Transcribe all of the data, leaving nothing out and changing nothing.

· · ·
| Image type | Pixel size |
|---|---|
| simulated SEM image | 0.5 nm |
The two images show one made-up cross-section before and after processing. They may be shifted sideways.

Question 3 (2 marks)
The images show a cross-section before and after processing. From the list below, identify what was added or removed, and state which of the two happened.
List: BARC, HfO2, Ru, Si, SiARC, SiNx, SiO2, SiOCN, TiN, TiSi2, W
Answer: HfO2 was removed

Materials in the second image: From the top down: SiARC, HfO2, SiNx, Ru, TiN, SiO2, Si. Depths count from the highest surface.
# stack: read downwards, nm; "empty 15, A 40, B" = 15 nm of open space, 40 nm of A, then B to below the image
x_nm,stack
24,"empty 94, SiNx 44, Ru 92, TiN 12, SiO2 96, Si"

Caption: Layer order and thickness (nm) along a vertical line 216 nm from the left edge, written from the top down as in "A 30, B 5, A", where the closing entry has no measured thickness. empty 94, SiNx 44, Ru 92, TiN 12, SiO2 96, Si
· · ·

[Task solution]:
| Image type | Pixel size |
|---|---|
| simulated SEM image | 0.5 nm |
The two images show one made-up cross-section before and after processing. They may be shifted sideways.

Question 3 (2 marks)
The images show a cross-section before and after processing. From the list below, identify what was added or removed, and state which of the two happened.
List: BARC, HfO2, Ru, Si, SiARC, SiNx, SiO2, SiOCN, TiN, TiSi2, W
Answer: HfO2 was removed

Materials in the second image: From the top down: SiARC, HfO2, SiNx, Ru, TiN, SiO2, Si. Depths count from the highest surface.
# stack: read downwards, nm; "empty 15, A 40, B" = 15 nm of open space, 40 nm of A, then B to below the image
x_nm,stack
24,"empty 94, SiNx 44, Ru 92, TiN 12, SiO2 96, Si"

Caption: Layer order and thickness (nm) along a vertical line 216 nm from the left edge, written from the top down as in "A 30, B 5, A", where the closing entry has no measured thickness. empty 94, SiNx 44, Ru 92, TiN 12, SiO2 96, Si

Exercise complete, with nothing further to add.